* * * * *

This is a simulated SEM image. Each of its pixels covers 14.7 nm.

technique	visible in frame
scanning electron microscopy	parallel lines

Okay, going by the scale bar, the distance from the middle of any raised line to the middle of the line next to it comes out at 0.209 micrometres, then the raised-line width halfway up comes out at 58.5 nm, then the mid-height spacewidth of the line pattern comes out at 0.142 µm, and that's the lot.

* * * * *

### Brief
Repeat the whole listing exactly, with no omissions.

### Task result
This is a simulated SEM image. Each of its pixels covers 14.7 nm.

technique	visible in frame
scanning electron microscopy	parallel lines

Okay, going by the scale bar, the distance from the middle of any raised line to the middle of the line next to it comes out at 0.209 micrometres, then the raised-line width halfway up comes out at 58.5 nm, then the mid-height spacewidth of the line pattern comes out at 0.142 µm, and that's the lot.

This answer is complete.